**Required action:** Using the material below, return exactly the lines between the one holding "L075.5 | implanter-01, 0" and the one holding "L077.1 | implanter-01, 0", inclusive, and no others.

======== Data to examine

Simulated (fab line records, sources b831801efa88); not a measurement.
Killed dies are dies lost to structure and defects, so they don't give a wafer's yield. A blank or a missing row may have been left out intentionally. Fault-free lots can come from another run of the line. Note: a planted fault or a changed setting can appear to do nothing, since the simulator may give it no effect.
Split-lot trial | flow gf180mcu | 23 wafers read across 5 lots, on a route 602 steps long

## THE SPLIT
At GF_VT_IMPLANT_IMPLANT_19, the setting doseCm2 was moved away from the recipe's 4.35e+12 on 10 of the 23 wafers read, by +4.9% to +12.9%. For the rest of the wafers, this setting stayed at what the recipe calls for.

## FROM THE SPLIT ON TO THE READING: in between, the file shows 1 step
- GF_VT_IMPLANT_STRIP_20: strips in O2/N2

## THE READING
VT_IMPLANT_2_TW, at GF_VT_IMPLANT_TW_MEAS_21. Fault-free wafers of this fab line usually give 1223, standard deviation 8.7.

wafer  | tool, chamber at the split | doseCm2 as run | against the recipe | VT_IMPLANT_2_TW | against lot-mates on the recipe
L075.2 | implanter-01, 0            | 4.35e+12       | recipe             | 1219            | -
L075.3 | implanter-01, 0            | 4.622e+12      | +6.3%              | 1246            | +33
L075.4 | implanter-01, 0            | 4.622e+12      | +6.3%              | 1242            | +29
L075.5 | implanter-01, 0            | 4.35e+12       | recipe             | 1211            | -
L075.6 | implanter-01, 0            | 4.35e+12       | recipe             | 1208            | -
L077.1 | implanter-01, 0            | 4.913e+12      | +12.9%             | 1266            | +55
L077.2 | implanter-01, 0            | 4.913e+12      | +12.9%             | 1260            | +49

================

**Task answer:**
L075.5 | implanter-01, 0            | 4.35e+12       | recipe             | 1211            | -
L075.6 | implanter-01, 0            | 4.35e+12       | recipe             | 1208            | -
L077.1 | implanter-01, 0            | 4.913e+12      | +12.9%             | 1266            | +55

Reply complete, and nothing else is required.